── Dataset content ──
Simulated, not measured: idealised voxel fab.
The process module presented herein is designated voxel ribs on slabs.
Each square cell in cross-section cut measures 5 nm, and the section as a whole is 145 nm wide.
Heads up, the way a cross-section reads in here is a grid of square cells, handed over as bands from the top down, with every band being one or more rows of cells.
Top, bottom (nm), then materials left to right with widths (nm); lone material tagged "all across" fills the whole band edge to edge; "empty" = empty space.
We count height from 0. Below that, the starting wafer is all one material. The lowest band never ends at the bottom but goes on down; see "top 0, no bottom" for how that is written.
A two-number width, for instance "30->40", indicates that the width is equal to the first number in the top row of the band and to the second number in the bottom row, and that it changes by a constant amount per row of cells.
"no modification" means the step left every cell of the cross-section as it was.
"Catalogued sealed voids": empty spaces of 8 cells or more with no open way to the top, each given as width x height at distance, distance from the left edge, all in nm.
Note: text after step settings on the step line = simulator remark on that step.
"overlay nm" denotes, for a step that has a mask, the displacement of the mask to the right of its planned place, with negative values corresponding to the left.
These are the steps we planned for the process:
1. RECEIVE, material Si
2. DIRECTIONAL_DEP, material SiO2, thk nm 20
───

* [Assigned task]: The records must be given again in full, exactly as they were written.

* [Result]:
Simulated, not measured: idealised voxel fab.
The process module presented herein is designated voxel ribs on slabs.
Each square cell in cross-section cut measures 5 nm, and the section as a whole is 145 nm wide.
Heads up, the way a cross-section reads in here is a grid of square cells, handed over as bands from the top down, with every band being one or more rows of cells.
Top, bottom (nm), then materials left to right with widths (nm); lone material tagged "all across" fills the whole band edge to edge; "empty" = empty space.
We count height from 0. Below that, the starting wafer is all one material. The lowest band never ends at the bottom but goes on down; see "top 0, no bottom" for how that is written.
A two-number width, for instance "30->40", indicates that the width is equal to the first number in the top row of the band and to the second number in the bottom row, and that it changes by a constant amount per row of cells.
"no modification" means the step left every cell of the cross-section as it was.
"Catalogued sealed voids": empty spaces of 8 cells or more with no open way to the top, each given as width x height at distance, distance from the left edge, all in nm.
Note: text after step settings on the step line = simulator remark on that step.
"overlay nm" denotes, for a step that has a mask, the displacement of the mask to the right of its planned place, with negative values corresponding to the left.
These are the steps we planned for the process:
1. RECEIVE, material Si
2. DIRECTIONAL_DEP, material SiO2, thk nm 20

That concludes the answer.